• _Exercise data_:
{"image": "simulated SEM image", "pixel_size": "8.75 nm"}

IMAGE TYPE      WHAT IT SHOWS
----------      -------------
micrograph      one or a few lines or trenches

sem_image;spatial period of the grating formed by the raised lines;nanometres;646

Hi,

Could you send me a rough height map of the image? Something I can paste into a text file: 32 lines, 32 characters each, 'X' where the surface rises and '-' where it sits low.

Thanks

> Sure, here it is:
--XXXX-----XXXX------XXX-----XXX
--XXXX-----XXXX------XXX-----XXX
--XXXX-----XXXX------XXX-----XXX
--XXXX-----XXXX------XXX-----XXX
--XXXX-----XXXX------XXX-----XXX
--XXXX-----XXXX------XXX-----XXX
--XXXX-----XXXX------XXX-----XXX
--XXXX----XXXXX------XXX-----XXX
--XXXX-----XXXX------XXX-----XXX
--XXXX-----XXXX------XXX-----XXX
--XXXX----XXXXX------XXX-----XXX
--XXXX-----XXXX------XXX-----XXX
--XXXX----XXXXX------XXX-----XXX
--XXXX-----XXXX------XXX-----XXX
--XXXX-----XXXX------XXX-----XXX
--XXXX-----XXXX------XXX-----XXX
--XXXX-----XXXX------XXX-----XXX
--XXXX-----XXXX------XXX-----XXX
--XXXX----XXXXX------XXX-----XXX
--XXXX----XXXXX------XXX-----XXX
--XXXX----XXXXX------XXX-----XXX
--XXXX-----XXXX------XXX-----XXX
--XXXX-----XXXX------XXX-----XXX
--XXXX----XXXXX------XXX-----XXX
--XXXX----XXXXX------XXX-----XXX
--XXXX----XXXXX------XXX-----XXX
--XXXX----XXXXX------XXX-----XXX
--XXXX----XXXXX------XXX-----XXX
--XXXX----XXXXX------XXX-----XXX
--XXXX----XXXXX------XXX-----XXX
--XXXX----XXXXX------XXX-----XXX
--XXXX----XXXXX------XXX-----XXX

• _Required action_:
From the first line of the data above through the line containing "Could you send", repeat each line exactly, and add nothing.

• _Task solution_:
{"image": "simulated SEM image", "pixel_size": "8.75 nm"}

IMAGE TYPE      WHAT IT SHOWS
----------      -------------
micrograph      one or a few lines or trenches

sem_image;spatial period of the grating formed by the raised lines;nanometres;646

Hi,

Could you send me a rough height map of the image? Something I can paste into a text file: 32 lines, 32 characters each, 'X' where the surface rises and '-' where it sits low.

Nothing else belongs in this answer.